| Dataset records |
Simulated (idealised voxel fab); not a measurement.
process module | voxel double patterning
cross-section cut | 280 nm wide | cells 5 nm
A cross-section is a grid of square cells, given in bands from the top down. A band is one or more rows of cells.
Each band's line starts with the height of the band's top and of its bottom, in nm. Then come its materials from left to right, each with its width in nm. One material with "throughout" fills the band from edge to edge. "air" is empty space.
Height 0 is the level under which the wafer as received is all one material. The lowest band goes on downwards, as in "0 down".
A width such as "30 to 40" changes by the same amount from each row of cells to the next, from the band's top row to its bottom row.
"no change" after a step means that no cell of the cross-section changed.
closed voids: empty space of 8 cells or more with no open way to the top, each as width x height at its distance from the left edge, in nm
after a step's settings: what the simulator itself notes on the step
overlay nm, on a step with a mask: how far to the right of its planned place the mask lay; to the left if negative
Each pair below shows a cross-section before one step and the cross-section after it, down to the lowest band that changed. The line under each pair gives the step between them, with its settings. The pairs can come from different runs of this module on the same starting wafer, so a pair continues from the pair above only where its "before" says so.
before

| Task item |
Using the data above, reproduce exactly the lines from the line that contains "Each band's line" through the line that contains "Each pair below", including both.

| Exercise response |
Each band's line starts with the height of the band's top and of its bottom, in nm. Then come its materials from left to right, each with its width in nm. One material with "throughout" fills the band from edge to edge. "air" is empty space.
Height 0 is the level under which the wafer as received is all one material. The lowest band goes on downwards, as in "0 down".
A width such as "30 to 40" changes by the same amount from each row of cells to the next, from the band's top row to its bottom row.
"no change" after a step means that no cell of the cross-section changed.
closed voids: empty space of 8 cells or more with no open way to the top, each as width x height at its distance from the left edge, in nm
after a step's settings: what the simulator itself notes on the step
overlay nm, on a step with a mask: how far to the right of its planned place the mask lay; to the left if negative
Each pair below shows a cross-section before one step and the cross-section after it, down to the lowest band that changed. The line under each pair gives the step between them, with its settings. The pairs can come from different runs of this module on the same starting wafer, so a pair continues from the pair above only where its "before" says so.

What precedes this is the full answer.